The material below holds a span beginning at the line with "112.78 | 121.92 |" and ending at the line with "112.94 | 129.25 |". Quote that span exactly, both ends included, and only that span.

> **Dataset content**
☆ ☆ ☆ ☆ ☆
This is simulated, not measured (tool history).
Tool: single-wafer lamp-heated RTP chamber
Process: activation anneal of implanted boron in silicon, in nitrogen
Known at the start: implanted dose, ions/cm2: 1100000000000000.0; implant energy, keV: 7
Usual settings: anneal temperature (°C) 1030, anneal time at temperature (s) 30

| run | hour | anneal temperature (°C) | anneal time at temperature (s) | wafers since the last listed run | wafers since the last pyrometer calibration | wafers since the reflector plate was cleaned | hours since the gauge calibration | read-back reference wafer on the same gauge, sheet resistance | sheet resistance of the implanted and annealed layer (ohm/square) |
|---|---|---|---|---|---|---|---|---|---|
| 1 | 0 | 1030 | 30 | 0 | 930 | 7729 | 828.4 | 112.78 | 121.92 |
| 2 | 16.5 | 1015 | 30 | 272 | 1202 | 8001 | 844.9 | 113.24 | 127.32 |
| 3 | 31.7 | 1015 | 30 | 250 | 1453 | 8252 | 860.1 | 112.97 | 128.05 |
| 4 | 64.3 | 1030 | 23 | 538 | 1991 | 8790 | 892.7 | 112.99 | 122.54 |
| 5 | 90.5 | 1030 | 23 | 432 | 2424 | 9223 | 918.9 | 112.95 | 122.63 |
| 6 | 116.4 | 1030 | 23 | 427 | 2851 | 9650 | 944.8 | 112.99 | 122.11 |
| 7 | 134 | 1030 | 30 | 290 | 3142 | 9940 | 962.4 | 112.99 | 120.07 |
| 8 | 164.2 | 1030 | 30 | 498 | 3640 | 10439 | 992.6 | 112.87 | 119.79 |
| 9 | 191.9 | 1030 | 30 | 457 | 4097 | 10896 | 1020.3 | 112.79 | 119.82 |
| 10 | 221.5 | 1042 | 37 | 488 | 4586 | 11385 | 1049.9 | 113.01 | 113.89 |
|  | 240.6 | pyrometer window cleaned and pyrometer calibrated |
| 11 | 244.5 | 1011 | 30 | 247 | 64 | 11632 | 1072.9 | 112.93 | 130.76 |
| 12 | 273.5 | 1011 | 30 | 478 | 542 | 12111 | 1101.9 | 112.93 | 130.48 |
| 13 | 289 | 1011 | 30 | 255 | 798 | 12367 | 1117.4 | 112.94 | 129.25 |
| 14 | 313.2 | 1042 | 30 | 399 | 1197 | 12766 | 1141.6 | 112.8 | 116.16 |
☆ ☆ ☆ ☆ ☆

> **Task result**
| 1 | 0 | 1030 | 30 | 0 | 930 | 7729 | 828.4 | 112.78 | 121.92 |
| 2 | 16.5 | 1015 | 30 | 272 | 1202 | 8001 | 844.9 | 113.24 | 127.32 |
| 3 | 31.7 | 1015 | 30 | 250 | 1453 | 8252 | 860.1 | 112.97 | 128.05 |
| 4 | 64.3 | 1030 | 23 | 538 | 1991 | 8790 | 892.7 | 112.99 | 122.54 |
| 5 | 90.5 | 1030 | 23 | 432 | 2424 | 9223 | 918.9 | 112.95 | 122.63 |
| 6 | 116.4 | 1030 | 23 | 427 | 2851 | 9650 | 944.8 | 112.99 | 122.11 |
| 7 | 134 | 1030 | 30 | 290 | 3142 | 9940 | 962.4 | 112.99 | 120.07 |
| 8 | 164.2 | 1030 | 30 | 498 | 3640 | 10439 | 992.6 | 112.87 | 119.79 |
| 9 | 191.9 | 1030 | 30 | 457 | 4097 | 10896 | 1020.3 | 112.79 | 119.82 |
| 10 | 221.5 | 1042 | 37 | 488 | 4586 | 11385 | 1049.9 | 113.01 | 113.89 |
|  | 240.6 | pyrometer window cleaned and pyrometer calibrated |
| 11 | 244.5 | 1011 | 30 | 247 | 64 | 11632 | 1072.9 | 112.93 | 130.76 |
| 12 | 273.5 | 1011 | 30 | 478 | 542 | 12111 | 1101.9 | 112.93 | 130.48 |
| 13 | 289 | 1011 | 30 | 255 | 798 | 12367 | 1117.4 | 112.94 | 129.25 |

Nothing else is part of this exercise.